EXERCISE
The line that contains "- last-day: 34" marks the end: retype the data below exactly from its first line through that line.

EXTRACTED INFORMATION
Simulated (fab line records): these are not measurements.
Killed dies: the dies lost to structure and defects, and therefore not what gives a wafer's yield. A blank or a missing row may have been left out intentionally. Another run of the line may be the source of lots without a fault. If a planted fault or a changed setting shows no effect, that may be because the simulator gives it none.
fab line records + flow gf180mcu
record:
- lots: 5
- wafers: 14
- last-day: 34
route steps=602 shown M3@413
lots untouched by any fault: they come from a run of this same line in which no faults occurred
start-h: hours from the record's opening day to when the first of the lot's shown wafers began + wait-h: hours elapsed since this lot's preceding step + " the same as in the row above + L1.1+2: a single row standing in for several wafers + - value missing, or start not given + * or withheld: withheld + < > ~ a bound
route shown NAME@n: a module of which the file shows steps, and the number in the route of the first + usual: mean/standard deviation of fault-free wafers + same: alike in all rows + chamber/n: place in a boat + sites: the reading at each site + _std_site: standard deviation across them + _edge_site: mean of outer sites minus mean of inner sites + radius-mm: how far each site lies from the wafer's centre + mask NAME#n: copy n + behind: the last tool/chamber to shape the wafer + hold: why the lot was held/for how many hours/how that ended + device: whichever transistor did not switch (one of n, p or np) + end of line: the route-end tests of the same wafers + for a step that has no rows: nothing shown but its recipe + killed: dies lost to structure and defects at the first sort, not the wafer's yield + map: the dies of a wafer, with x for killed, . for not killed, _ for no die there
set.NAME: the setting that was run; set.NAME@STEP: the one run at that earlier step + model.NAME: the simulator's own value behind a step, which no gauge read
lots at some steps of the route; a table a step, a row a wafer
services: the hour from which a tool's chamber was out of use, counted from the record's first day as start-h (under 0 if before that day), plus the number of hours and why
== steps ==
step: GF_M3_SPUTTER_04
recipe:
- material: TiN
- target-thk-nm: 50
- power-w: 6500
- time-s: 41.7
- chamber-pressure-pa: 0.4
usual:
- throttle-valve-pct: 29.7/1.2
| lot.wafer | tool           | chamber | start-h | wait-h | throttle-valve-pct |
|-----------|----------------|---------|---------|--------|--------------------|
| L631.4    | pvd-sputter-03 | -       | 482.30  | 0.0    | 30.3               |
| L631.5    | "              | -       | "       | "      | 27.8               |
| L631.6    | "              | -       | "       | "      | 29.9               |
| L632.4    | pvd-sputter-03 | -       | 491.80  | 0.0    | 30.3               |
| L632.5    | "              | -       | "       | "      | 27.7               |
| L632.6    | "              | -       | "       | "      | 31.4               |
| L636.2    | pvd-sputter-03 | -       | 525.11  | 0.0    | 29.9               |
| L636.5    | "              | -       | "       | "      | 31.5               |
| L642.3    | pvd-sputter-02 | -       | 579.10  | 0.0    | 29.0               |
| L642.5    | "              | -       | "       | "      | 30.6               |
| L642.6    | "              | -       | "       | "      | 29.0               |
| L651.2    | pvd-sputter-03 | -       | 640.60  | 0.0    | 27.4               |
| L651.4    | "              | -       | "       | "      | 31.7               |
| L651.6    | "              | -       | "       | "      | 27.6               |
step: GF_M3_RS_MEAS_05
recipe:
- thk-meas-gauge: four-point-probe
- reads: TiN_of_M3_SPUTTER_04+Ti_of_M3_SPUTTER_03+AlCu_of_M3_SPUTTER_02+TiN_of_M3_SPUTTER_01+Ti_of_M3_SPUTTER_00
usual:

ANSWER BOX
Simulated (fab line records): these are not measurements.
Killed dies: the dies lost to structure and defects, and therefore not what gives a wafer's yield. A blank or a missing row may have been left out intentionally. Another run of the line may be the source of lots without a fault. If a planted fault or a changed setting shows no effect, that may be because the simulator gives it none.
fab line records + flow gf180mcu
record:
- lots: 5
- wafers: 14
- last-day: 34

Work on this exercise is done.